Stored data:
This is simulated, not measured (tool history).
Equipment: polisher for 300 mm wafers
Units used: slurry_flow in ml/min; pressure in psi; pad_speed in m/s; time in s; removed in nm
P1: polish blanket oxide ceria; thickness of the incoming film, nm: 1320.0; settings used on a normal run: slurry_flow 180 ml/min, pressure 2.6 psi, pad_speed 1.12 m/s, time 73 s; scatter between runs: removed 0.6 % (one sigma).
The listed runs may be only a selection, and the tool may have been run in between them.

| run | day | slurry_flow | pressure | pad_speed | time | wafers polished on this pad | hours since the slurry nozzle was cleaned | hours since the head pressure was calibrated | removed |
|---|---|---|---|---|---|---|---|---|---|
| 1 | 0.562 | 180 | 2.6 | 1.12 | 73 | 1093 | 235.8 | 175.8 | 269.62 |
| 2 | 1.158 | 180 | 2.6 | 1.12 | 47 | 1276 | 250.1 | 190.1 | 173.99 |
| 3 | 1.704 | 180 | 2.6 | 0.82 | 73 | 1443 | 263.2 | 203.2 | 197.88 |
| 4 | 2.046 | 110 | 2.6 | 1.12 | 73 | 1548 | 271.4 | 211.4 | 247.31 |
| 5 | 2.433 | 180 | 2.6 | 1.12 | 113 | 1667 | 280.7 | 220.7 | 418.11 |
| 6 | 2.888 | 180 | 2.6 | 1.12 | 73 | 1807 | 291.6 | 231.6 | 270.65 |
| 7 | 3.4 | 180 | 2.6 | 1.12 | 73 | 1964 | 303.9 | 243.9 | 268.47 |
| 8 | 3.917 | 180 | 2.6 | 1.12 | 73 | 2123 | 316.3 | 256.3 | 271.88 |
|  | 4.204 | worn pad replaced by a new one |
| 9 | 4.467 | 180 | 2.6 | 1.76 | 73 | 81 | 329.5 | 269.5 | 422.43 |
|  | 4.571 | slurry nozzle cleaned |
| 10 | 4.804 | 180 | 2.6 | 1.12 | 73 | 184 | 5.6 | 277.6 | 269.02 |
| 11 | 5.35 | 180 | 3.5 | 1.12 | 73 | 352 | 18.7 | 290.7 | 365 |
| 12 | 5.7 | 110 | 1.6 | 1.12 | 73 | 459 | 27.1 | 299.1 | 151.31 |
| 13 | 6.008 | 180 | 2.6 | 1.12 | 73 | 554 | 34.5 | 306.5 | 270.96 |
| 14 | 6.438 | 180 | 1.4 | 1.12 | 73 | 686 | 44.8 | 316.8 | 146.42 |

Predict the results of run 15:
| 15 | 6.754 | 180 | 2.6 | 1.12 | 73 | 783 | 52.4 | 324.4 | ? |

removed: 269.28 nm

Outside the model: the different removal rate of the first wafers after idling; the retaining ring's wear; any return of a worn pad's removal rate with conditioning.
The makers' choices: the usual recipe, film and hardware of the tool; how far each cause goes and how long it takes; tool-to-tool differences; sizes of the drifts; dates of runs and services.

Assignment:
From the first line of the data through the line with "calibrated | removed |", quote each line exactly and add nothing else.

Response:
This is simulated, not measured (tool history).
Equipment: polisher for 300 mm wafers
Units used: slurry_flow in ml/min; pressure in psi; pad_speed in m/s; time in s; removed in nm
P1: polish blanket oxide ceria; thickness of the incoming film, nm: 1320.0; settings used on a normal run: slurry_flow 180 ml/min, pressure 2.6 psi, pad_speed 1.12 m/s, time 73 s; scatter between runs: removed 0.6 % (one sigma).
The listed runs may be only a selection, and the tool may have been run in between them.

| run | day | slurry_flow | pressure | pad_speed | time | wafers polished on this pad | hours since the slurry nozzle was cleaned | hours since the head pressure was calibrated | removed |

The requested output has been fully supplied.